• EXERCISE:
Instruction for the data below: set down exactly the lines from the line with "The name of" to the line with "For a band, the", inclusive, and no others.

• DATA PROVIDED:
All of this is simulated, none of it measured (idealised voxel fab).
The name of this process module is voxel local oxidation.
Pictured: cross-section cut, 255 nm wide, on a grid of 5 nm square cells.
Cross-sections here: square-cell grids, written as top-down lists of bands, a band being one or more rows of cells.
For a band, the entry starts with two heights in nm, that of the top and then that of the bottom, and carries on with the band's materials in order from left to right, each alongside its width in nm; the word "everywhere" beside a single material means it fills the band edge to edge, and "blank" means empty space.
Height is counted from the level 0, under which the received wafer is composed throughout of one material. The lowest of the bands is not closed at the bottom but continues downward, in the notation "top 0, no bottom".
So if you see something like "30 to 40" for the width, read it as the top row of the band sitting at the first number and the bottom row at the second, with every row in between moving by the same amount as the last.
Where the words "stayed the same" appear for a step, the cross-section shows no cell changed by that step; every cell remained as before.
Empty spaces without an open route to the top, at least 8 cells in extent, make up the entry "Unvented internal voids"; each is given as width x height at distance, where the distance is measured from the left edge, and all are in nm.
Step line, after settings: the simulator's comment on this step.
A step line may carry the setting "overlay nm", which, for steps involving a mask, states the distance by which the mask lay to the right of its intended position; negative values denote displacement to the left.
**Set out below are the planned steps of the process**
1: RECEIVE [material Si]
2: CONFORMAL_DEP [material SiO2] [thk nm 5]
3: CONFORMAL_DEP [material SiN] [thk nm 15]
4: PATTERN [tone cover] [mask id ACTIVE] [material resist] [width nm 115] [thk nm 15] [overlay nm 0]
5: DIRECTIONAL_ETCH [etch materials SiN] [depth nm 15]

• TASK RESULT:
The name of this process module is voxel local oxidation.
Pictured: cross-section cut, 255 nm wide, on a grid of 5 nm square cells.
Cross-sections here: square-cell grids, written as top-down lists of bands, a band being one or more rows of cells.
For a band, the entry starts with two heights in nm, that of the top and then that of the bottom, and carries on with the band's materials in order from left to right, each alongside its width in nm; the word "everywhere" beside a single material means it fills the band edge to edge, and "blank" means empty space.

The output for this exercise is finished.